Consider the listing below. Extract exactly the lines from the line containing "21 op CMP | height nm 55" to the line containing "as received, after step 1", both included.

### Supplied data

*** Block opens ***

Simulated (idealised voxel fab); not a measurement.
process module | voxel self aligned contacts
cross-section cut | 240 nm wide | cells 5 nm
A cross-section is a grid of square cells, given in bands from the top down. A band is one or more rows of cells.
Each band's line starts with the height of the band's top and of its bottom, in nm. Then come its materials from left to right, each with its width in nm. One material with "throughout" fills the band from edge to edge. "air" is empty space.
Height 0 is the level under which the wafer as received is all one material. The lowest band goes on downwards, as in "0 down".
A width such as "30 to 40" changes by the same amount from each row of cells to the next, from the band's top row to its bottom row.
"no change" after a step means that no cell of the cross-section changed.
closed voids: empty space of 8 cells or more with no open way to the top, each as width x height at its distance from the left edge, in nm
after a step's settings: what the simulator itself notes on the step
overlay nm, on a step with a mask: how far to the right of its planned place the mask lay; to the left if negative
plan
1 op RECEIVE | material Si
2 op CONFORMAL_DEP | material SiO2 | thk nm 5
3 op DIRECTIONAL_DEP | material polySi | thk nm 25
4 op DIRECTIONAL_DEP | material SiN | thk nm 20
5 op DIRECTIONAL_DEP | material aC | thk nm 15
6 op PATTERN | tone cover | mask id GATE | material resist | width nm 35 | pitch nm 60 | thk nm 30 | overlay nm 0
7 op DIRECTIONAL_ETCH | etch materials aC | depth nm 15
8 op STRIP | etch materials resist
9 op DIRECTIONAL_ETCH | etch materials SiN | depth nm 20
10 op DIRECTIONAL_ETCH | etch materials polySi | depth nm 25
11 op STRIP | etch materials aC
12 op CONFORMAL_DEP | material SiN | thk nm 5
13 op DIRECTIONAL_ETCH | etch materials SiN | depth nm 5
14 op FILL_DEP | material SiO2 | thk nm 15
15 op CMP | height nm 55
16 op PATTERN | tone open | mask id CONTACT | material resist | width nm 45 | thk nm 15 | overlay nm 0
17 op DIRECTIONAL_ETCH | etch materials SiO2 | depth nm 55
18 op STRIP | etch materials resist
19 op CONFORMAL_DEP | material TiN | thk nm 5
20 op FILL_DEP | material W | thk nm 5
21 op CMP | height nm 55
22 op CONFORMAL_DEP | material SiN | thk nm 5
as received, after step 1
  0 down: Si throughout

*** Block closes ***

### Response area
21 op CMP | height nm 55
22 op CONFORMAL_DEP | material SiN | thk nm 5
as received, after step 1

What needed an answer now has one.